* [Assignment]:
Look through the data below for the line with "Notebook entry, SEM session" and the line with "Q3. Use the", then output those two and all lines in between, exactly as written.

* [Dataset records]:
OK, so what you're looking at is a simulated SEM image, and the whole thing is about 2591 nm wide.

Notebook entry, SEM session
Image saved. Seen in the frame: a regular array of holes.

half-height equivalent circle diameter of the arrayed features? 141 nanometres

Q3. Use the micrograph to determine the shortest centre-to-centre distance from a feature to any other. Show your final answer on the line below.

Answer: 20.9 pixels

* [Written solution]:
Notebook entry, SEM session
Image saved. Seen in the frame: a regular array of holes.

half-height equivalent circle diameter of the arrayed features? 141 nanometres

Q3. Use the micrograph to determine the shortest centre-to-centre distance from a feature to any other. Show your final answer on the line below.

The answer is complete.